● Work order:
The first line of the entries through the line bearing "A step followed": copy these lines exactly and return nothing else.

---------- Extracted entries

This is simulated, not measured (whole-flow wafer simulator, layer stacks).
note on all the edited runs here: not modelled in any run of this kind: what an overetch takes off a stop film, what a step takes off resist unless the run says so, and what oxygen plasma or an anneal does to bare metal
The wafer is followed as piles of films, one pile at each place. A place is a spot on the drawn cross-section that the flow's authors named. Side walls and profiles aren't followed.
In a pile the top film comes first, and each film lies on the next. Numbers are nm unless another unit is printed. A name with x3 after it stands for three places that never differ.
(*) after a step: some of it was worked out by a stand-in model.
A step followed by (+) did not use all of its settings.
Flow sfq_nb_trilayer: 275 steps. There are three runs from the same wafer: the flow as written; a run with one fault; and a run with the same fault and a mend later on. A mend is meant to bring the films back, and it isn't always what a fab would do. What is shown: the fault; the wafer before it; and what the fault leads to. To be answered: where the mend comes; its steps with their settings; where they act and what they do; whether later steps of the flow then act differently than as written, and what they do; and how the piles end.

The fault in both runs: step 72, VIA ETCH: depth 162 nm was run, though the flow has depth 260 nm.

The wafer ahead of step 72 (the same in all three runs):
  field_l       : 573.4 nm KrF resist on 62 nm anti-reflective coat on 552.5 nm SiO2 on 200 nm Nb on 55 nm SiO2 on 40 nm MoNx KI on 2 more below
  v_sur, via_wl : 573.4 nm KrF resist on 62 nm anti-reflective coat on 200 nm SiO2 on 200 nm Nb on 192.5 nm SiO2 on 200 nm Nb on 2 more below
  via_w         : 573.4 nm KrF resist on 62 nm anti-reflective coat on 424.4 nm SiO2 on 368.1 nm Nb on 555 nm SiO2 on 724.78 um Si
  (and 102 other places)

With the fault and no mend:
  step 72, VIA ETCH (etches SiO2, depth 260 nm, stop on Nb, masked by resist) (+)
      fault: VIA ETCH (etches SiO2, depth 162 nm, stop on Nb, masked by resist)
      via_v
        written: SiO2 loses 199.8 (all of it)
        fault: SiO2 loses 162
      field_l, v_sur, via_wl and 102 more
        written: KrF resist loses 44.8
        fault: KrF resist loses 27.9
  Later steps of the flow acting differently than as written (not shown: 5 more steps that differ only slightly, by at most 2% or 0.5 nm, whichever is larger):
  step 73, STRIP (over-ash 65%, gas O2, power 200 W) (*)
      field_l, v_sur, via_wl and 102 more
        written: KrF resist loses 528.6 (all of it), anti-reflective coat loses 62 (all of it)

--------------------

● Response box:
This is simulated, not measured (whole-flow wafer simulator, layer stacks).
note on all the edited runs here: not modelled in any run of this kind: what an overetch takes off a stop film, what a step takes off resist unless the run says so, and what oxygen plasma or an anneal does to bare metal
The wafer is followed as piles of films, one pile at each place. A place is a spot on the drawn cross-section that the flow's authors named. Side walls and profiles aren't followed.
In a pile the top film comes first, and each film lies on the next. Numbers are nm unless another unit is printed. A name with x3 after it stands for three places that never differ.
(*) after a step: some of it was worked out by a stand-in model.
A step followed by (+) did not use all of its settings.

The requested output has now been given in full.